Segment Open

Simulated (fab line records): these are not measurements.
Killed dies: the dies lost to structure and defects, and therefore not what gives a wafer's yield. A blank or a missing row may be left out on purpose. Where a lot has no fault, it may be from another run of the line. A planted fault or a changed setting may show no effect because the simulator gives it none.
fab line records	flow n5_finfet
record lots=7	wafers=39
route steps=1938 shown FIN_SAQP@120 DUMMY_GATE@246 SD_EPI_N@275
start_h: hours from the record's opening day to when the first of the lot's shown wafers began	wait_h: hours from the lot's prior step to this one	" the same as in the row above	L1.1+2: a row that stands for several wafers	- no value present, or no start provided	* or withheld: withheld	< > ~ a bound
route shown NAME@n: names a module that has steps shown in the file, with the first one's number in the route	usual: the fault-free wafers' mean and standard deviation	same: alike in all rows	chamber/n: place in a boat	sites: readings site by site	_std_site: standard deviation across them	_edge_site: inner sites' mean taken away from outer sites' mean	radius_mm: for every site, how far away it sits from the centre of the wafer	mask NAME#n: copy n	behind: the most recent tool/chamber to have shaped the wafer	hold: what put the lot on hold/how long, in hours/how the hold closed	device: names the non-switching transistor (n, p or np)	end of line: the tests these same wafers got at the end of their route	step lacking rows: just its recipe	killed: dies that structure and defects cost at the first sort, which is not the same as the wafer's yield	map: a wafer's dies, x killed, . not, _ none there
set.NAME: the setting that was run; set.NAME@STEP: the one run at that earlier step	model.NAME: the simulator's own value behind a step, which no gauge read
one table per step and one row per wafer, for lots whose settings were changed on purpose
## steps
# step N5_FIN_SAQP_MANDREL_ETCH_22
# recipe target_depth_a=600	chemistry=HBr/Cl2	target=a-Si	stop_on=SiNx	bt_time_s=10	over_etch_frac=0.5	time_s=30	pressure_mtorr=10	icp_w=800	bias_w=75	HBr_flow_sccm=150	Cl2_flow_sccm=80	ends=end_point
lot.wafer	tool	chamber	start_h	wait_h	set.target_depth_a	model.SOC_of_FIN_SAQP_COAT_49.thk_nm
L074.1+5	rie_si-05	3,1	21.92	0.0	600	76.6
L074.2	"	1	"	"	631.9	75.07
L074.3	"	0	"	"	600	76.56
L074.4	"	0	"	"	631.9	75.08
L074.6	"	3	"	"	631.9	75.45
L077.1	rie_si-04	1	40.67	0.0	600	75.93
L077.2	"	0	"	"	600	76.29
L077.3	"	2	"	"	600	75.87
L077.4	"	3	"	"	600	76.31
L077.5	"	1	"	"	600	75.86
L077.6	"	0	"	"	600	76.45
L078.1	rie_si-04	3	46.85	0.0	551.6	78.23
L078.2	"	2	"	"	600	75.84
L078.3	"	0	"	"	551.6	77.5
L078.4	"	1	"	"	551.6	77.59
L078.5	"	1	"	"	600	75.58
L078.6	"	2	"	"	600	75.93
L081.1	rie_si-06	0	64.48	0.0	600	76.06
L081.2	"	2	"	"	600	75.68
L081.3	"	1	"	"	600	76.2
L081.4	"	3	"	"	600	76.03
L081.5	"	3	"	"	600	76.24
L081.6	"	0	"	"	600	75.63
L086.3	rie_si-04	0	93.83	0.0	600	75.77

Segment Closed

### Assigned task
Up to and including the line with "start_h: hours from", reproduce the material above exactly as it appears, starting from its first line.

### Exercise output
Simulated (fab line records): these are not measurements.
Killed dies: the dies lost to structure and defects, and therefore not what gives a wafer's yield. A blank or a missing row may be left out on purpose. Where a lot has no fault, it may be from another run of the line. A planted fault or a changed setting may show no effect because the simulator gives it none.
fab line records	flow n5_finfet
record lots=7	wafers=39
route steps=1938 shown FIN_SAQP@120 DUMMY_GATE@246 SD_EPI_N@275
start_h: hours from the record's opening day to when the first of the lot's shown wafers began	wait_h: hours from the lot's prior step to this one	" the same as in the row above	L1.1+2: a row that stands for several wafers	- no value present, or no start provided	* or withheld: withheld	< > ~ a bound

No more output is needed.